| Work order |
Give back every record exactly.

| Listed entries |
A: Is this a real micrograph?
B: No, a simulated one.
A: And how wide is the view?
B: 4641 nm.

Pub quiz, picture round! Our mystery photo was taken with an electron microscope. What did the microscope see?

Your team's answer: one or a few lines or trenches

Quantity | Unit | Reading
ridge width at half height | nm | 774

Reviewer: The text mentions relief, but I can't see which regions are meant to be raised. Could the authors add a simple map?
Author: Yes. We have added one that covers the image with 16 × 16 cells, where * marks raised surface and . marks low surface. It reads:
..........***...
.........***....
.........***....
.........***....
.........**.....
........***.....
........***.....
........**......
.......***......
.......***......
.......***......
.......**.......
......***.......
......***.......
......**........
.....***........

| Response box |
A: Is this a real micrograph?
B: No, a simulated one.
A: And how wide is the view?
B: 4641 nm.

Pub quiz, picture round! Our mystery photo was taken with an electron microscope. What did the microscope see?

Your team's answer: one or a few lines or trenches

Quantity | Unit | Reading
ridge width at half height | nm | 774

Reviewer: The text mentions relief, but I can't see which regions are meant to be raised. Could the authors add a simple map?
Author: Yes. We have added one that covers the image with 16 × 16 cells, where * marks raised surface and . marks low surface. It reads:
..........***...
.........***....
.........***....
.........***....
.........**.....
........***.....
........***.....
........**......
.......***......
.......***......
.......***......
.......**.......
......***.......
......***.......
......**........
.....***........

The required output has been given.